→ Data under study
· · · · ·
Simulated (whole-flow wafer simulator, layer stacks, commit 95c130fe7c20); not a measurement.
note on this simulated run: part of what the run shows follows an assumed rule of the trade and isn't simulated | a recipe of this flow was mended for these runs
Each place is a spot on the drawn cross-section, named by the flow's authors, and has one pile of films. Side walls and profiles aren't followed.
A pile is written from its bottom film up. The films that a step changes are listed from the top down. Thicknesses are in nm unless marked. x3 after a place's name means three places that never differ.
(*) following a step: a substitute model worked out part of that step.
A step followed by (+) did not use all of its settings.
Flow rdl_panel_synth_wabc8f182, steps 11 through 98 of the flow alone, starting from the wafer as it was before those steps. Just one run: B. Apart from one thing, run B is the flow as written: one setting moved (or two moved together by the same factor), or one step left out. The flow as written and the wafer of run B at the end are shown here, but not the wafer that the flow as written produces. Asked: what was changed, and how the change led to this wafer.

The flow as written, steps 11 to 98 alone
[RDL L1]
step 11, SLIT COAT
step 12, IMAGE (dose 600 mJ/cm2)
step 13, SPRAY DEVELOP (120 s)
· · · · ·

→ Requirement
Could you copy out all of the records above exactly?

→ Answer box
Simulated (whole-flow wafer simulator, layer stacks, commit 95c130fe7c20); not a measurement.
note on this simulated run: part of what the run shows follows an assumed rule of the trade and isn't simulated | a recipe of this flow was mended for these runs
Each place is a spot on the drawn cross-section, named by the flow's authors, and has one pile of films. Side walls and profiles aren't followed.
A pile is written from its bottom film up. The films that a step changes are listed from the top down. Thicknesses are in nm unless marked. x3 after a place's name means three places that never differ.
(*) following a step: a substitute model worked out part of that step.
A step followed by (+) did not use all of its settings.
Flow rdl_panel_synth_wabc8f182, steps 11 through 98 of the flow alone, starting from the wafer as it was before those steps. Just one run: B. Apart from one thing, run B is the flow as written: one setting moved (or two moved together by the same factor), or one step left out. The flow as written and the wafer of run B at the end are shown here, but not the wafer that the flow as written produces. Asked: what was changed, and how the change led to this wafer.

The flow as written, steps 11 to 98 alone
[RDL L1]
step 11, SLIT COAT
step 12, IMAGE (dose 600 mJ/cm2)
step 13, SPRAY DEVELOP (120 s)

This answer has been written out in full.